━━━━━━━━━━━━━━━━━━━━
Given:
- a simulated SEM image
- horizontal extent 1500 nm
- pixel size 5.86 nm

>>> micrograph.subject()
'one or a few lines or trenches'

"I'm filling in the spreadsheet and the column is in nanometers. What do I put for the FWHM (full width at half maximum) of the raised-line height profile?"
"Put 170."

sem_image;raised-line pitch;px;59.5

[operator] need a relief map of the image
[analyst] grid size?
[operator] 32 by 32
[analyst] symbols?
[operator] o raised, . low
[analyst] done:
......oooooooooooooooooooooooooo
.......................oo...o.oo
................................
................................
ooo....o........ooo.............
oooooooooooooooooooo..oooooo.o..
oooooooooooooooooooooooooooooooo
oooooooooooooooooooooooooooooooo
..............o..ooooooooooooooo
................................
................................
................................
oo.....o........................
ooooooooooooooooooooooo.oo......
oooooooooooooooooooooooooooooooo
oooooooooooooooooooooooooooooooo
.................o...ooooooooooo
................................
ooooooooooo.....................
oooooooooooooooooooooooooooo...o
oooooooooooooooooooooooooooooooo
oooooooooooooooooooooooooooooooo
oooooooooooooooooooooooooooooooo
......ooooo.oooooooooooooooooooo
━━━━━━━━━━━━━━━━━━━━

§ Requirement:
Where the listing above reaches the line that contains "- horizontal extent 1500 nm", start retyping, and finish with the line that contains "oooooooooooooooooooo..oooooo.o.."; reproduce those lines exactly and no others.

§ Exercise output:
- horizontal extent 1500 nm
- pixel size 5.86 nm

>>> micrograph.subject()
'one or a few lines or trenches'

"I'm filling in the spreadsheet and the column is in nanometers. What do I put for the FWHM (full width at half maximum) of the raised-line height profile?"
"Put 170."

sem_image;raised-line pitch;px;59.5

[operator] need a relief map of the image
[analyst] grid size?
[operator] 32 by 32
[analyst] symbols?
[operator] o raised, . low
[analyst] done:
......oooooooooooooooooooooooooo
.......................oo...o.oo
................................
................................
ooo....o........ooo.............
oooooooooooooooooooo..oooooo.o..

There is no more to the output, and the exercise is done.